> [REQUIRED ACTION]
Each entry must appear in the answer exactly as it does here.

_ _ _ _

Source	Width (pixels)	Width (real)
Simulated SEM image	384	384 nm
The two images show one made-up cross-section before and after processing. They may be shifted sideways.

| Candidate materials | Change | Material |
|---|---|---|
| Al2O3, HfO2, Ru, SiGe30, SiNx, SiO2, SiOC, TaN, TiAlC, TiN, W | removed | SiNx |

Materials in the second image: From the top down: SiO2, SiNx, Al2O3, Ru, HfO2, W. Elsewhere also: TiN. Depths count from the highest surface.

_ _ _ _

> [TASK RESULT]
Source	Width (pixels)	Width (real)
Simulated SEM image	384	384 nm
The two images show one made-up cross-section before and after processing. They may be shifted sideways.

| Candidate materials | Change | Material |
|---|---|---|
| Al2O3, HfO2, Ru, SiGe30, SiNx, SiO2, SiOC, TaN, TiAlC, TiN, W | removed | SiNx |

Materials in the second image: From the top down: SiO2, SiNx, Al2O3, Ru, HfO2, W. Elsewhere also: TiN. Depths count from the highest surface.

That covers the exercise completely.